## Work item
The complete listing, repeated precisely, must form the answer.

* * * *

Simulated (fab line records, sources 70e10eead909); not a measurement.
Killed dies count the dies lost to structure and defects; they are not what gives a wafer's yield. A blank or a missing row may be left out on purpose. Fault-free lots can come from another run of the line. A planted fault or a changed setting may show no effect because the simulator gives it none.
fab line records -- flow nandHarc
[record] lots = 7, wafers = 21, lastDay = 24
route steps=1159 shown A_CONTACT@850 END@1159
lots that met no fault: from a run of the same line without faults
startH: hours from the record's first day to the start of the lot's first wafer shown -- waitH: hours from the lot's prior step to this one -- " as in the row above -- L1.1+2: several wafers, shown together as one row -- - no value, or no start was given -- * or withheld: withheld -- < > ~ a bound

* * * *

## Exercise answer
Simulated (fab line records, sources 70e10eead909); not a measurement.
Killed dies count the dies lost to structure and defects; they are not what gives a wafer's yield. A blank or a missing row may be left out on purpose. Fault-free lots can come from another run of the line. A planted fault or a changed setting may show no effect because the simulator gives it none.
fab line records -- flow nandHarc
[record] lots = 7, wafers = 21, lastDay = 24
route steps=1159 shown A_CONTACT@850 END@1159
lots that met no fault: from a run of the same line without faults
startH: hours from the record's first day to the start of the lot's first wafer shown -- waitH: hours from the lot's prior step to this one -- " as in the row above -- L1.1+2: several wafers, shown together as one row -- - no value, or no start was given -- * or withheld: withheld -- < > ~ a bound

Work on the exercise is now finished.